* Requirement *
Set the entries below down again, please. Match them exactly.

* Data under study *
• • • • •

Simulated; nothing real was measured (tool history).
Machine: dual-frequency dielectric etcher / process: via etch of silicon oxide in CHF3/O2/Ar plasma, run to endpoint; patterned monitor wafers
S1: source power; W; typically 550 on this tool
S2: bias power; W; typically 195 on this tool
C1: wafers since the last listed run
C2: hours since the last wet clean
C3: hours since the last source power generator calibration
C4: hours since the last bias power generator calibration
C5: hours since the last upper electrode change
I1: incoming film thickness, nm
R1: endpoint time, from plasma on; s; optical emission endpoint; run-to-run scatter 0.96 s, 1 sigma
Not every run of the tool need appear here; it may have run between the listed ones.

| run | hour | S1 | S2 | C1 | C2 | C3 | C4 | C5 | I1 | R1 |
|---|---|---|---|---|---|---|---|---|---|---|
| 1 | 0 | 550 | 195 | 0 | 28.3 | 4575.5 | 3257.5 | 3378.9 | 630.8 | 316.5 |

• • • • •

* Written solution *
Simulated; nothing real was measured (tool history).
Machine: dual-frequency dielectric etcher / process: via etch of silicon oxide in CHF3/O2/Ar plasma, run to endpoint; patterned monitor wafers
S1: source power; W; typically 550 on this tool
S2: bias power; W; typically 195 on this tool
C1: wafers since the last listed run
C2: hours since the last wet clean
C3: hours since the last source power generator calibration
C4: hours since the last bias power generator calibration
C5: hours since the last upper electrode change
I1: incoming film thickness, nm
R1: endpoint time, from plasma on; s; optical emission endpoint; run-to-run scatter 0.96 s, 1 sigma
Not every run of the tool need appear here; it may have run between the listed ones.

| run | hour | S1 | S2 | C1 | C2 | C3 | C4 | C5 | I1 | R1 |
|---|---|---|---|---|---|---|---|---|---|---|
| 1 | 0 | 550 | 195 | 0 | 28.3 | 4575.5 | 3257.5 | 3378.9 | 630.8 | 316.5 |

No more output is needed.